* _ENTRIES PROVIDED_
= Beginning of Section =

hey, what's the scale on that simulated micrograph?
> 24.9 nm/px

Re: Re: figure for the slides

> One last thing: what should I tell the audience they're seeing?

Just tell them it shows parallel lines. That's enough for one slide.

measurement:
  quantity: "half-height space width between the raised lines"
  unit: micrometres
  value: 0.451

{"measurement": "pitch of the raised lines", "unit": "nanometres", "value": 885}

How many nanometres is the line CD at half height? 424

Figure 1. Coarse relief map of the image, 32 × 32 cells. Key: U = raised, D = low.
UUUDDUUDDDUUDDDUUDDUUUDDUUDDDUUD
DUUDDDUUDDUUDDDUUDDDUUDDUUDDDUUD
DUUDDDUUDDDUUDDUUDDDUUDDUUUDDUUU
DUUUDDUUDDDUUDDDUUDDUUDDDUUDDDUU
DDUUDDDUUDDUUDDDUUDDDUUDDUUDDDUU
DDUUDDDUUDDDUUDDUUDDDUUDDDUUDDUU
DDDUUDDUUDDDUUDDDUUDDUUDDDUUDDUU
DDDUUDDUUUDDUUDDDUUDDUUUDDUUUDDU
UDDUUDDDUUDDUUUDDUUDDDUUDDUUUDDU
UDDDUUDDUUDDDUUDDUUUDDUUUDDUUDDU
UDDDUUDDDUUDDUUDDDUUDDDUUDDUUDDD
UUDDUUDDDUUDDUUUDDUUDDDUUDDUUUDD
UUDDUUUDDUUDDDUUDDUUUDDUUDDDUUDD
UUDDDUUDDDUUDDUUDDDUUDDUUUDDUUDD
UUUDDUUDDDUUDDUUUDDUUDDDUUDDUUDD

= End of Section =

* _ASSIGNMENT_
Write the records above out again, exactly as they are.

* _TASK RESULT_
hey, what's the scale on that simulated micrograph?
> 24.9 nm/px

Re: Re: figure for the slides

> One last thing: what should I tell the audience they're seeing?

Just tell them it shows parallel lines. That's enough for one slide.

measurement:
  quantity: "half-height space width between the raised lines"
  unit: micrometres
  value: 0.451

{"measurement": "pitch of the raised lines", "unit": "nanometres", "value": 885}

How many nanometres is the line CD at half height? 424

Figure 1. Coarse relief map of the image, 32 × 32 cells. Key: U = raised, D = low.
UUUDDUUDDDUUDDDUUDDUUUDDUUDDDUUD
DUUDDDUUDDUUDDDUUDDDUUDDUUDDDUUD
DUUDDDUUDDDUUDDUUDDDUUDDUUUDDUUU
DUUUDDUUDDDUUDDDUUDDUUDDDUUDDDUU
DDUUDDDUUDDUUDDDUUDDDUUDDUUDDDUU
DDUUDDDUUDDDUUDDUUDDDUUDDDUUDDUU
DDDUUDDUUDDDUUDDDUUDDUUDDDUUDDUU
DDDUUDDUUUDDUUDDDUUDDUUUDDUUUDDU
UDDUUDDDUUDDUUUDDUUDDDUUDDUUUDDU
UDDDUUDDUUDDDUUDDUUUDDUUUDDUUDDU
UDDDUUDDDUUDDUUDDDUUDDDUUDDUUDDD
UUDDUUDDDUUDDUUUDDUUDDDUUDDUUUDD
UUDDUUUDDUUDDDUUDDUUUDDUUDDDUUDD
UUDDDUUDDDUUDDUUDDDUUDDUUUDDUUDD
UUUDDUUDDDUUDDUUUDDUUDDDUUDDUUDD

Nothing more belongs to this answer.